● **Required action**
Word for word, reproduce all of the entries shown below.

● **Information provided**
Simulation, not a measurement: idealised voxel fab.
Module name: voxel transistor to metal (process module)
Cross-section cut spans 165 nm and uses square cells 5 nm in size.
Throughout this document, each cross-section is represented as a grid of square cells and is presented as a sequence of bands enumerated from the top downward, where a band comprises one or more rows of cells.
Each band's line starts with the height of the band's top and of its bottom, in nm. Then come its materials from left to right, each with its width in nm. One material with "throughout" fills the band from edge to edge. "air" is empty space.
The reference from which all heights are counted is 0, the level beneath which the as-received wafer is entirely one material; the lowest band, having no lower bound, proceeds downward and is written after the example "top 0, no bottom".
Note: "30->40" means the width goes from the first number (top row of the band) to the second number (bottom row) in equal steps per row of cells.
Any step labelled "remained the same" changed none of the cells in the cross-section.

● **Task result**
Simulation, not a measurement: idealised voxel fab.
Module name: voxel transistor to metal (process module)
Cross-section cut spans 165 nm and uses square cells 5 nm in size.
Throughout this document, each cross-section is represented as a grid of square cells and is presented as a sequence of bands enumerated from the top downward, where a band comprises one or more rows of cells.
Each band's line starts with the height of the band's top and of its bottom, in nm. Then come its materials from left to right, each with its width in nm. One material with "throughout" fills the band from edge to edge. "air" is empty space.
The reference from which all heights are counted is 0, the level beneath which the as-received wafer is entirely one material; the lowest band, having no lower bound, proceeds downward and is written after the example "top 0, no bottom".
Note: "30->40" means the width goes from the first number (top row of the band) to the second number (bottom row) in equal steps per row of cells.
Any step labelled "remained the same" changed none of the cells in the cross-section.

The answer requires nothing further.